#### TASK ITEM
Scan the records beneath this line for the line holding "Single-wafer plasma CVD" and the line holding "Run 1, hour", then transcribe exactly those two and all lines between.

─── MATERIAL SHOWN ───

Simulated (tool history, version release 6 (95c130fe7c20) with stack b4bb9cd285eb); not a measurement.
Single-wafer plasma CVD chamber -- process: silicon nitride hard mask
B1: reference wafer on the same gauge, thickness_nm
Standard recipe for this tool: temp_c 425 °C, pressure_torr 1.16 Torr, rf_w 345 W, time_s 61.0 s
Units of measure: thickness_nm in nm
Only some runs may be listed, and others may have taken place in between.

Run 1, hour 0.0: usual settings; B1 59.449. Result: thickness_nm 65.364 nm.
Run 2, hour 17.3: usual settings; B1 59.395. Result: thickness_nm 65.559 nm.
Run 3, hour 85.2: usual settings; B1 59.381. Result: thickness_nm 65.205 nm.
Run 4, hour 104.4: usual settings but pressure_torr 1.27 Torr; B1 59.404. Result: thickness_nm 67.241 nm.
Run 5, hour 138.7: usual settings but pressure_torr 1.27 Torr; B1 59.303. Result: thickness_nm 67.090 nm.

───

#### ANSWER AREA
Single-wafer plasma CVD chamber -- process: silicon nitride hard mask
B1: reference wafer on the same gauge, thickness_nm
Standard recipe for this tool: temp_c 425 °C, pressure_torr 1.16 Torr, rf_w 345 W, time_s 61.0 s
Units of measure: thickness_nm in nm
Only some runs may be listed, and others may have taken place in between.

Run 1, hour 0.0: usual settings; B1 59.449. Result: thickness_nm 65.364 nm.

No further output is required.